- _EXERCISE_:
The lines from the first line of the entries through the line containing "Which parts of" are to be repeated exactly, with both of those lines included.

- _AVAILABLE DATA_:
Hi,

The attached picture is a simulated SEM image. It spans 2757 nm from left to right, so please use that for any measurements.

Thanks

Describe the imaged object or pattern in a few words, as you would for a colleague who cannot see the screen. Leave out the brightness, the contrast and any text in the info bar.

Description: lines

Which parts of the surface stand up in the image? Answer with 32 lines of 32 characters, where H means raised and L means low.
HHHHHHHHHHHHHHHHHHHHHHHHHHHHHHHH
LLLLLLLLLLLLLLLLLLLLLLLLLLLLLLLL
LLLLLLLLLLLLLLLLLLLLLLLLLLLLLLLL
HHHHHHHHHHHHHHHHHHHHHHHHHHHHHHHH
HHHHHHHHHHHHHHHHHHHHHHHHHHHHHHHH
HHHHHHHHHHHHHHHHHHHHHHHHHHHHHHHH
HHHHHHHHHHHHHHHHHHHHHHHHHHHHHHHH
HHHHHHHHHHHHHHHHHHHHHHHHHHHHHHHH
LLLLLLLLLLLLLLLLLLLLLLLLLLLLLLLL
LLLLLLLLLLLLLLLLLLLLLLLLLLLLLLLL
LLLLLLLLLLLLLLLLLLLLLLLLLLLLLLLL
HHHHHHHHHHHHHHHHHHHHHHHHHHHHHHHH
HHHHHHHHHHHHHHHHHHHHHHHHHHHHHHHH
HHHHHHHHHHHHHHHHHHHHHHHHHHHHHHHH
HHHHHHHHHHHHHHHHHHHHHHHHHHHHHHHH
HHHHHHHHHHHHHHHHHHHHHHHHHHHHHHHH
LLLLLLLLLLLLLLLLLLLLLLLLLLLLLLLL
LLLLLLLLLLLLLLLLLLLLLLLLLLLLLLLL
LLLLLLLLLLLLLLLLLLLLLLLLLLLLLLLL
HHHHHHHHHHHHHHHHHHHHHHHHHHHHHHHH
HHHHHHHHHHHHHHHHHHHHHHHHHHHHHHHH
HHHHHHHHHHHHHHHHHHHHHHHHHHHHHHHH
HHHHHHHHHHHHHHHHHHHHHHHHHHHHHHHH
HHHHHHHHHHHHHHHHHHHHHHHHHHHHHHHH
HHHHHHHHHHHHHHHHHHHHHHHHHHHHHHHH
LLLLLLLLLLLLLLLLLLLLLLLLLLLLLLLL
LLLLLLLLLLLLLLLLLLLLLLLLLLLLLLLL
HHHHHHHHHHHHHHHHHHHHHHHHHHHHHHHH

- _YOUR SOLUTION_:
Hi,

The attached picture is a simulated SEM image. It spans 2757 nm from left to right, so please use that for any measurements.

Thanks

Describe the imaged object or pattern in a few words, as you would for a colleague who cannot see the screen. Leave out the brightness, the contrast and any text in the info bar.

Description: lines

Which parts of the surface stand up in the image? Answer with 32 lines of 32 characters, where H means raised and L means low.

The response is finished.